• RECORD EXTRACTS:
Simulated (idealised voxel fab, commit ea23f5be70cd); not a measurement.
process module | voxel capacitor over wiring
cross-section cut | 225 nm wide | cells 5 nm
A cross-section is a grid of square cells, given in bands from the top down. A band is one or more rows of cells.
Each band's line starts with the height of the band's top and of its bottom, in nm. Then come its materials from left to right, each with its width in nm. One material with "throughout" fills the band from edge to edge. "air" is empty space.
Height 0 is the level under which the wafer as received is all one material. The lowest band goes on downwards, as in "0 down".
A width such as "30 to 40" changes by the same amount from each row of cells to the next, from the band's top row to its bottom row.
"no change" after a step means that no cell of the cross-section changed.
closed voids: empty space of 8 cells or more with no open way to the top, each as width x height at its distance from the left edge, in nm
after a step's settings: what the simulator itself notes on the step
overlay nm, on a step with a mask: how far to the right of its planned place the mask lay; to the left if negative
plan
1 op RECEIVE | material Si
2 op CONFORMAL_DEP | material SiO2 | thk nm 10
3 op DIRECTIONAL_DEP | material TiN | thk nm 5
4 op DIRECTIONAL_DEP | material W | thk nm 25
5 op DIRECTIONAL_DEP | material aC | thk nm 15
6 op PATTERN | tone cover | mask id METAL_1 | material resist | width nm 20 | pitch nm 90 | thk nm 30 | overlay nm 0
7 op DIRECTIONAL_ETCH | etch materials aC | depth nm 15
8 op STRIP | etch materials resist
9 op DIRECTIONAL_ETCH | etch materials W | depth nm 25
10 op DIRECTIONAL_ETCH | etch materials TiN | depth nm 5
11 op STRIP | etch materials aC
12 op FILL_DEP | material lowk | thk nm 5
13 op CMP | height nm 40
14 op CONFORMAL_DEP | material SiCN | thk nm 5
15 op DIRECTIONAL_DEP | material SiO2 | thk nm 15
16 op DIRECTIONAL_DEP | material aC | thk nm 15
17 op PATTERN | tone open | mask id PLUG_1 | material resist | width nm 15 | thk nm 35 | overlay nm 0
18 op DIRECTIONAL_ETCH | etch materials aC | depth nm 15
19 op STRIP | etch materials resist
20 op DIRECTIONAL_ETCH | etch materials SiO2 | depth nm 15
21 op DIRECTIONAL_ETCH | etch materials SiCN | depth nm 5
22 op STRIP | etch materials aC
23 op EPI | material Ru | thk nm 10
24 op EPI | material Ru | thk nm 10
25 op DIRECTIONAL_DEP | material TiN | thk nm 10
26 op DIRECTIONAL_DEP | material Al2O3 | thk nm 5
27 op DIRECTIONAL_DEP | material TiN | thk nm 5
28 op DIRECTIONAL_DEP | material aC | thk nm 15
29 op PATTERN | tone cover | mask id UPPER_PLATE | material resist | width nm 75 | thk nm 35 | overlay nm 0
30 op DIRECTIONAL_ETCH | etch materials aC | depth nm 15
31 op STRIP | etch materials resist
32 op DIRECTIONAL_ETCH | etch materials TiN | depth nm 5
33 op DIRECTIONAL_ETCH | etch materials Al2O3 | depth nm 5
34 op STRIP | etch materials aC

• REQUIREMENT:
Beginning with the opening line above, retype the records exactly through the line with "the cross-section changed.", both ends included.

• TASK OUTPUT:
Simulated (idealised voxel fab, commit ea23f5be70cd); not a measurement.
process module | voxel capacitor over wiring
cross-section cut | 225 nm wide | cells 5 nm
A cross-section is a grid of square cells, given in bands from the top down. A band is one or more rows of cells.
Each band's line starts with the height of the band's top and of its bottom, in nm. Then come its materials from left to right, each with its width in nm. One material with "throughout" fills the band from edge to edge. "air" is empty space.
Height 0 is the level under which the wafer as received is all one material. The lowest band goes on downwards, as in "0 down".
A width such as "30 to 40" changes by the same amount from each row of cells to the next, from the band's top row to its bottom row.
"no change" after a step means that no cell of the cross-section changed.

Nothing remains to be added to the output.